[[ Supplied records, beginning ]]

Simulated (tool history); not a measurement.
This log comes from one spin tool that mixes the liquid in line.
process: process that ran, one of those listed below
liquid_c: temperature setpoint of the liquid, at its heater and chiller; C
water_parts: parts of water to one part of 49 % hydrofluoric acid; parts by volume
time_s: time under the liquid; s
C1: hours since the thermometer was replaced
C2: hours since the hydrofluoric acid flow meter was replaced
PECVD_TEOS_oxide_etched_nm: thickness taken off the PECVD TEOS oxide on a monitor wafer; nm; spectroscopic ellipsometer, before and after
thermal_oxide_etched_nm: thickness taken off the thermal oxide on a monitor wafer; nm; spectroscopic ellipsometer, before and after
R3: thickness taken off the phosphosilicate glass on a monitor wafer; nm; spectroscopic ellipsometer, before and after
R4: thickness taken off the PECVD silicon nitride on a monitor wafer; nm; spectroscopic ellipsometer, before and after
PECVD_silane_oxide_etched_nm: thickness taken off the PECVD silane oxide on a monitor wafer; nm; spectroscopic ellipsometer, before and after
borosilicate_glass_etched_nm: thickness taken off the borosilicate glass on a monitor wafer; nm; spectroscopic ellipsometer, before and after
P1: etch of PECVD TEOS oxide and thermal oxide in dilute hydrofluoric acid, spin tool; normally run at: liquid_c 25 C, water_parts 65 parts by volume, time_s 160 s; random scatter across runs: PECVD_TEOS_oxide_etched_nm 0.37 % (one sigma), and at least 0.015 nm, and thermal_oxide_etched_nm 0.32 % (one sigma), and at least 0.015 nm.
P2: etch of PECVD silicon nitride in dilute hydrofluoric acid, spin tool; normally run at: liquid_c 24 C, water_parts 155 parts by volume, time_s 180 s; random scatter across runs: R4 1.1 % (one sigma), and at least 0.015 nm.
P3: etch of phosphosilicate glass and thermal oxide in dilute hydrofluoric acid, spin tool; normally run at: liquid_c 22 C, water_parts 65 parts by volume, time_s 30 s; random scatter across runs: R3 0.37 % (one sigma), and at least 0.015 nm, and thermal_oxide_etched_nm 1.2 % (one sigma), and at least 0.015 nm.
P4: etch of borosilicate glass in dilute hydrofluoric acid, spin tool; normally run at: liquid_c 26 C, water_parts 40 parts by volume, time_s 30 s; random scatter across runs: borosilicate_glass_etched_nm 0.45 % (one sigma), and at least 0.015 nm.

[[ Supplied records, end ]]

> [Task item]: Using the listing above, return word for word each line from the one that has "P1: etch of" through the one that has "P3: etch of", and no line outside that range.

> [Exercise output]:
P1: etch of PECVD TEOS oxide and thermal oxide in dilute hydrofluoric acid, spin tool; normally run at: liquid_c 25 C, water_parts 65 parts by volume, time_s 160 s; random scatter across runs: PECVD_TEOS_oxide_etched_nm 0.37 % (one sigma), and at least 0.015 nm, and thermal_oxide_etched_nm 0.32 % (one sigma), and at least 0.015 nm.
P2: etch of PECVD silicon nitride in dilute hydrofluoric acid, spin tool; normally run at: liquid_c 24 C, water_parts 155 parts by volume, time_s 180 s; random scatter across runs: R4 1.1 % (one sigma), and at least 0.015 nm.
P3: etch of phosphosilicate glass and thermal oxide in dilute hydrofluoric acid, spin tool; normally run at: liquid_c 22 C, water_parts 65 parts by volume, time_s 30 s; random scatter across runs: R3 0.37 % (one sigma), and at least 0.015 nm, and thermal_oxide_etched_nm 1.2 % (one sigma), and at least 0.015 nm.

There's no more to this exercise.